━━ RECORD EXCERPTS

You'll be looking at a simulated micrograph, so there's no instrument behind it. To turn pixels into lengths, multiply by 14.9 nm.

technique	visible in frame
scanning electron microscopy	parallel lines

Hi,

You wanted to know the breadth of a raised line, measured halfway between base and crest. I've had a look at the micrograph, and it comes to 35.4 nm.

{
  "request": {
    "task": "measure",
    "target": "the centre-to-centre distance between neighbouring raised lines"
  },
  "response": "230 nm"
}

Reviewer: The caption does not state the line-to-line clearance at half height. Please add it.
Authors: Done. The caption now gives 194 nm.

━━━━

__ACTIVITY__: Print, unaltered, every line from the beginning of the material down to the line with "Reviewer: The caption".

__ANSWER BOX__:
You'll be looking at a simulated micrograph, so there's no instrument behind it. To turn pixels into lengths, multiply by 14.9 nm.

technique	visible in frame
scanning electron microscopy	parallel lines

Hi,

You wanted to know the breadth of a raised line, measured halfway between base and crest. I've had a look at the micrograph, and it comes to 35.4 nm.

{
  "request": {
    "task": "measure",
    "target": "the centre-to-centre distance between neighbouring raised lines"
  },
  "response": "230 nm"
}

Reviewer: The caption does not state the line-to-line clearance at half height. Please add it.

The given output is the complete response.